• **Entries shown**:
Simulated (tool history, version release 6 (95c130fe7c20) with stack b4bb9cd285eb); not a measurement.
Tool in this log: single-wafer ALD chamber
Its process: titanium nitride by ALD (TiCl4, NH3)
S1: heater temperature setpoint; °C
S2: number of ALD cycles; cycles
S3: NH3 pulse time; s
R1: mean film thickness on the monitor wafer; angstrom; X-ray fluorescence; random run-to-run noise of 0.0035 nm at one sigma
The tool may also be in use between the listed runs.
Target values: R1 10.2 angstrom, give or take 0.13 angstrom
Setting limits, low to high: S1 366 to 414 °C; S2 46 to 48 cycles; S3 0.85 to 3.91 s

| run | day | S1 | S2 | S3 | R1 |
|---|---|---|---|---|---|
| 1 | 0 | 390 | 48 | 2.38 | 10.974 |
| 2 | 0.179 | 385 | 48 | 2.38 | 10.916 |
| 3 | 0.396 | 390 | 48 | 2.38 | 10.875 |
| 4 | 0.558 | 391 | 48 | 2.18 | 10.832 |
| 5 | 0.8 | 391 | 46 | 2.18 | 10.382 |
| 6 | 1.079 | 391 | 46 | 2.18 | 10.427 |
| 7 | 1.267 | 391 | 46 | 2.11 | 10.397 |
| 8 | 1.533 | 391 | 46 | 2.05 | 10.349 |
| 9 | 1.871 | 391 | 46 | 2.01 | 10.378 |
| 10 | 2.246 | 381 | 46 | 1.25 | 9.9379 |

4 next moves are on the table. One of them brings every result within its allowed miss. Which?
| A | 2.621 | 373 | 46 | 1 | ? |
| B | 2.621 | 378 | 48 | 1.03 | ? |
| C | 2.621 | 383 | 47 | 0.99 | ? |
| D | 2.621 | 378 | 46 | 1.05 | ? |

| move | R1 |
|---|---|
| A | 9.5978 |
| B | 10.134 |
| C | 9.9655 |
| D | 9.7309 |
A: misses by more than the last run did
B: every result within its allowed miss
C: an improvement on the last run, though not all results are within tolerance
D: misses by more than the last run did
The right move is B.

• **Work task**:
Reproduce exactly the first line of the listing and every line after it, through the one containing "D: misses by more than the last run did". Nothing else belongs in the output.

• **Response**:
Simulated (tool history, version release 6 (95c130fe7c20) with stack b4bb9cd285eb); not a measurement.
Tool in this log: single-wafer ALD chamber
Its process: titanium nitride by ALD (TiCl4, NH3)
S1: heater temperature setpoint; °C
S2: number of ALD cycles; cycles
S3: NH3 pulse time; s
R1: mean film thickness on the monitor wafer; angstrom; X-ray fluorescence; random run-to-run noise of 0.0035 nm at one sigma
The tool may also be in use between the listed runs.
Target values: R1 10.2 angstrom, give or take 0.13 angstrom
Setting limits, low to high: S1 366 to 414 °C; S2 46 to 48 cycles; S3 0.85 to 3.91 s

| run | day | S1 | S2 | S3 | R1 |
|---|---|---|---|---|---|
| 1 | 0 | 390 | 48 | 2.38 | 10.974 |
| 2 | 0.179 | 385 | 48 | 2.38 | 10.916 |
| 3 | 0.396 | 390 | 48 | 2.38 | 10.875 |
| 4 | 0.558 | 391 | 48 | 2.18 | 10.832 |
| 5 | 0.8 | 391 | 46 | 2.18 | 10.382 |
| 6 | 1.079 | 391 | 46 | 2.18 | 10.427 |
| 7 | 1.267 | 391 | 46 | 2.11 | 10.397 |
| 8 | 1.533 | 391 | 46 | 2.05 | 10.349 |
| 9 | 1.871 | 391 | 46 | 2.01 | 10.378 |
| 10 | 2.246 | 381 | 46 | 1.25 | 9.9379 |

4 next moves are on the table. One of them brings every result within its allowed miss. Which?
| A | 2.621 | 373 | 46 | 1 | ? |
| B | 2.621 | 378 | 48 | 1.03 | ? |
| C | 2.621 | 383 | 47 | 0.99 | ? |
| D | 2.621 | 378 | 46 | 1.05 | ? |

| move | R1 |
|---|---|
| A | 9.5978 |
| B | 10.134 |
| C | 9.9655 |
| D | 9.7309 |
A: misses by more than the last run did
B: every result within its allowed miss
C: an improvement on the last run, though not all results are within tolerance
D: misses by more than the last run did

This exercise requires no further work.